▶ **Action item**: Reproduce every entry exactly.

- - -

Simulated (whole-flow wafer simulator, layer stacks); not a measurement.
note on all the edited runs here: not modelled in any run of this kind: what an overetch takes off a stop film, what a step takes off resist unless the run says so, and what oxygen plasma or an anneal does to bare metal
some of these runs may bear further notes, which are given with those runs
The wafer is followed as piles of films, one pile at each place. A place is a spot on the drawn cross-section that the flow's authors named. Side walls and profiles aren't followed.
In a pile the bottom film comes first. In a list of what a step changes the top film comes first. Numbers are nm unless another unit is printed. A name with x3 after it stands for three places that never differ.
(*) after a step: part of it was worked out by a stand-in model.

- - -

▶ **Written reply**:
Simulated (whole-flow wafer simulator, layer stacks); not a measurement.
note on all the edited runs here: not modelled in any run of this kind: what an overetch takes off a stop film, what a step takes off resist unless the run says so, and what oxygen plasma or an anneal does to bare metal
some of these runs may bear further notes, which are given with those runs
The wafer is followed as piles of films, one pile at each place. A place is a spot on the drawn cross-section that the flow's authors named. Side walls and profiles aren't followed.
In a pile the bottom film comes first. In a list of what a step changes the top film comes first. Numbers are nm unless another unit is printed. A name with x3 after it stands for three places that never differ.
(*) after a step: part of it was worked out by a stand-in model.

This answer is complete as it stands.